Would you print the full listing word for word?

+ + + +
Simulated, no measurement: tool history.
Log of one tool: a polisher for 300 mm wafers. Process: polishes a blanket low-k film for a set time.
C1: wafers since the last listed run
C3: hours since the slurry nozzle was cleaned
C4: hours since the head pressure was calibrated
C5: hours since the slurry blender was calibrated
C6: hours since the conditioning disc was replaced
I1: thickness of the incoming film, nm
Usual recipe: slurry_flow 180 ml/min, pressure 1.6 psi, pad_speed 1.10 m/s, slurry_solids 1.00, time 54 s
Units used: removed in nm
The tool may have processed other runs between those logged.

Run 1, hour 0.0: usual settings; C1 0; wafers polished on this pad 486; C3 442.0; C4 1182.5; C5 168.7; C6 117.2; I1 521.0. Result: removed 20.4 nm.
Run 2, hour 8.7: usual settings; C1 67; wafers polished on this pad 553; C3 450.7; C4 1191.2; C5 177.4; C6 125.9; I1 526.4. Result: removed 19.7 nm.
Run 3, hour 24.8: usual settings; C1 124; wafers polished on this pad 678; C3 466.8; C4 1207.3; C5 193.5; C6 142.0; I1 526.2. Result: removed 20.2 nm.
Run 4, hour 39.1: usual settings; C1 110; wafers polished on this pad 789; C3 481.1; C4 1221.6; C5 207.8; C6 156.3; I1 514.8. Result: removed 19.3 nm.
+ + + +

Written answer>
Simulated, no measurement: tool history.
Log of one tool: a polisher for 300 mm wafers. Process: polishes a blanket low-k film for a set time.
C1: wafers since the last listed run
C3: hours since the slurry nozzle was cleaned
C4: hours since the head pressure was calibrated
C5: hours since the slurry blender was calibrated
C6: hours since the conditioning disc was replaced
I1: thickness of the incoming film, nm
Usual recipe: slurry_flow 180 ml/min, pressure 1.6 psi, pad_speed 1.10 m/s, slurry_solids 1.00, time 54 s
Units used: removed in nm
The tool may have processed other runs between those logged.

Run 1, hour 0.0: usual settings; C1 0; wafers polished on this pad 486; C3 442.0; C4 1182.5; C5 168.7; C6 117.2; I1 521.0. Result: removed 20.4 nm.
Run 2, hour 8.7: usual settings; C1 67; wafers polished on this pad 553; C3 450.7; C4 1191.2; C5 177.4; C6 125.9; I1 526.4. Result: removed 19.7 nm.
Run 3, hour 24.8: usual settings; C1 124; wafers polished on this pad 678; C3 466.8; C4 1207.3; C5 193.5; C6 142.0; I1 526.2. Result: removed 20.2 nm.
Run 4, hour 39.1: usual settings; C1 110; wafers polished on this pad 789; C3 481.1; C4 1221.6; C5 207.8; C6 156.3; I1 514.8. Result: removed 19.3 nm.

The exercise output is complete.